TASK ITEM:
Produce an exact copy of the first line of the data below and each line after it, please, up to and including the one with "GF_HV_LDD_THK_MEAS_57, reading HV_LDD_CVD_56_THK: flagged".

*** Opening of EXCERPTED DATA ***

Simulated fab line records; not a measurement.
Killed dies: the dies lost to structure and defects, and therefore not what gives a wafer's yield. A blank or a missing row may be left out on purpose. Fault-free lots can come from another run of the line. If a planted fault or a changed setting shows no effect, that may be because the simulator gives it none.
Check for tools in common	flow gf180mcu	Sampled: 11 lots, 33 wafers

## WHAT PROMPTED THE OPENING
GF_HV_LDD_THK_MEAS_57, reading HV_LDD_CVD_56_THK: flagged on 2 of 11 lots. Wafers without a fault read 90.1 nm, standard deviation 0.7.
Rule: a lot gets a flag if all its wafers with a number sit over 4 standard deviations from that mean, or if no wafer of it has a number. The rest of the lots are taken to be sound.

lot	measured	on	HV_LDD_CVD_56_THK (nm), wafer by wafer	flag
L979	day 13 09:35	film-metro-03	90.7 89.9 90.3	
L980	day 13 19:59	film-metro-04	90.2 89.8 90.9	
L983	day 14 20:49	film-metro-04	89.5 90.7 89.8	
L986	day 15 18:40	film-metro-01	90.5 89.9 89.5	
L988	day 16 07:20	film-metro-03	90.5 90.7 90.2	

*** Close of EXCERPTED DATA ***

REPLY:
Simulated fab line records; not a measurement.
Killed dies: the dies lost to structure and defects, and therefore not what gives a wafer's yield. A blank or a missing row may be left out on purpose. Fault-free lots can come from another run of the line. If a planted fault or a changed setting shows no effect, that may be because the simulator gives it none.
Check for tools in common	flow gf180mcu	Sampled: 11 lots, 33 wafers

## WHAT PROMPTED THE OPENING
GF_HV_LDD_THK_MEAS_57, reading HV_LDD_CVD_56_THK: flagged on 2 of 11 lots. Wafers without a fault read 90.1 nm, standard deviation 0.7.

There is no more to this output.